● ● ●
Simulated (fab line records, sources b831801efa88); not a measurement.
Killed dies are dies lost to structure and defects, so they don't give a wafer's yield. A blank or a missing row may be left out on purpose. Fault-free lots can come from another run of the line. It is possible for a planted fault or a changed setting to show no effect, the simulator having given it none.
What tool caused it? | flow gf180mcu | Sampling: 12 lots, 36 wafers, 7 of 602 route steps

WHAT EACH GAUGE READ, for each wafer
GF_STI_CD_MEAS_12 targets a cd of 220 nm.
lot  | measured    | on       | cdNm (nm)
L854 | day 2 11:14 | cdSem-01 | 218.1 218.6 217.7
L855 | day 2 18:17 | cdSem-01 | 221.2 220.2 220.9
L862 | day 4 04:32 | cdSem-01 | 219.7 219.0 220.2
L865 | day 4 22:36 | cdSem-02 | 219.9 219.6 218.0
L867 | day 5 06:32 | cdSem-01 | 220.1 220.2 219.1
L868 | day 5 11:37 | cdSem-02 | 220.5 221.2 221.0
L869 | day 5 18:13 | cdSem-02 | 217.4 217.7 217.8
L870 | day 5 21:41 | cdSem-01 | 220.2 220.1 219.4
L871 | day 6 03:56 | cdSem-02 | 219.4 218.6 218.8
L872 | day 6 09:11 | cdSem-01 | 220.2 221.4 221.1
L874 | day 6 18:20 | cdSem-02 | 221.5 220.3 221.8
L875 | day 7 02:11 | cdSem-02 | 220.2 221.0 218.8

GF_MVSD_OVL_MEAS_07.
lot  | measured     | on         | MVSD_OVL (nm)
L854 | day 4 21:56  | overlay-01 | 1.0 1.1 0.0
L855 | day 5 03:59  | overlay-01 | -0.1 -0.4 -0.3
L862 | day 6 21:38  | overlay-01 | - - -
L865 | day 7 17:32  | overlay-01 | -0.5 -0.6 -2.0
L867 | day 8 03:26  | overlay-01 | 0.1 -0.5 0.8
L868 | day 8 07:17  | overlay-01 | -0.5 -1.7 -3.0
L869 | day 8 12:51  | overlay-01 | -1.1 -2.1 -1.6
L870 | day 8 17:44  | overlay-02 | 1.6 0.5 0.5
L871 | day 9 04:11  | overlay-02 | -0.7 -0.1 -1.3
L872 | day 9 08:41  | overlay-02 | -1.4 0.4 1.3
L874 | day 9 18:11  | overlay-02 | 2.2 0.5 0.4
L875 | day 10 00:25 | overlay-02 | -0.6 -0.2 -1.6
● ● ●

WORK INSTRUCTION:
Output exactly the span of lines beginning at the first line of the records and ending at the line that holds "L855 | day 2", inclusive, with no other text.

TASK OUTPUT:
Simulated (fab line records, sources b831801efa88); not a measurement.
Killed dies are dies lost to structure and defects, so they don't give a wafer's yield. A blank or a missing row may be left out on purpose. Fault-free lots can come from another run of the line. It is possible for a planted fault or a changed setting to show no effect, the simulator having given it none.
What tool caused it? | flow gf180mcu | Sampling: 12 lots, 36 wafers, 7 of 602 route steps

WHAT EACH GAUGE READ, for each wafer
GF_STI_CD_MEAS_12 targets a cd of 220 nm.
lot  | measured    | on       | cdNm (nm)
L854 | day 2 11:14 | cdSem-01 | 218.1 218.6 217.7
L855 | day 2 18:17 | cdSem-01 | 221.2 220.2 220.9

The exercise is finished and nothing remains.